▶ _Data provided_
=== Begin Enclosure ===
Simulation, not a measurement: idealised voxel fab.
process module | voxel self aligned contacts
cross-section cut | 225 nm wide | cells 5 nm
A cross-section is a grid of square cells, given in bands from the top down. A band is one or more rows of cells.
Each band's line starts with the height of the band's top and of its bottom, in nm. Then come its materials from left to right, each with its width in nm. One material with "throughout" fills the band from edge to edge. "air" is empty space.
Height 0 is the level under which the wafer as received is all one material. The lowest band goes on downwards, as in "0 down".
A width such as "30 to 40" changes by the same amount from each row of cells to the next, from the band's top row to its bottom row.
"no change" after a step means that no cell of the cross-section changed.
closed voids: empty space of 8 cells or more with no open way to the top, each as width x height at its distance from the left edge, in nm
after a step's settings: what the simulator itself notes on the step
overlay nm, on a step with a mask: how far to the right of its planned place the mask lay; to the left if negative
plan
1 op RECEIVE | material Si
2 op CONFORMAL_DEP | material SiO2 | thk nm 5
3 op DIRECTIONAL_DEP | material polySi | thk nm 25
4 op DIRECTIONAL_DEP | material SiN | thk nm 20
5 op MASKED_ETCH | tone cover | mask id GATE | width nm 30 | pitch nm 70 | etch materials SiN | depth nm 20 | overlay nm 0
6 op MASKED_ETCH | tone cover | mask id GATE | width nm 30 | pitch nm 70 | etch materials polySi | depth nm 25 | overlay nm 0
=== End Enclosure ===

Take the entries above and return only the lines from the one with "cross-section cut | 225 nm wide | cells 5 nm" to the one with "A width such", both included, unchanged.

cross-section cut | 225 nm wide | cells 5 nm
A cross-section is a grid of square cells, given in bands from the top down. A band is one or more rows of cells.
Each band's line starts with the height of the band's top and of its bottom, in nm. Then come its materials from left to right, each with its width in nm. One material with "throughout" fills the band from edge to edge. "air" is empty space.
Height 0 is the level under which the wafer as received is all one material. The lowest band goes on downwards, as in "0 down".
A width such as "30 to 40" changes by the same amount from each row of cells to the next, from the band's top row to its bottom row.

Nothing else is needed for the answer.